**Data**.
---*---

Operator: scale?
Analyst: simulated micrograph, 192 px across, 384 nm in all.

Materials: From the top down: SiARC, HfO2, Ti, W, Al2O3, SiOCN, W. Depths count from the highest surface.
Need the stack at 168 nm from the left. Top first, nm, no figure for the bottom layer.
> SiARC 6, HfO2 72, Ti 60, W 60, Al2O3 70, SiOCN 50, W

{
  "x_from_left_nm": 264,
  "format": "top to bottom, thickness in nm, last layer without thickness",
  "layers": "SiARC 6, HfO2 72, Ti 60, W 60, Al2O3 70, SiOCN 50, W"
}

---*---

**Task item**. Please give back all of the data exactly as it appears.

**Exercise response**.
Operator: scale?
Analyst: simulated micrograph, 192 px across, 384 nm in all.

Materials: From the top down: SiARC, HfO2, Ti, W, Al2O3, SiOCN, W. Depths count from the highest surface.
Need the stack at 168 nm from the left. Top first, nm, no figure for the bottom layer.
> SiARC 6, HfO2 72, Ti 60, W 60, Al2O3 70, SiOCN 50, W

{
  "x_from_left_nm": 264,
  "format": "top to bottom, thickness in nm, last layer without thickness",
  "layers": "SiARC 6, HfO2 72, Ti 60, W 60, Al2O3 70, SiOCN 50, W"
}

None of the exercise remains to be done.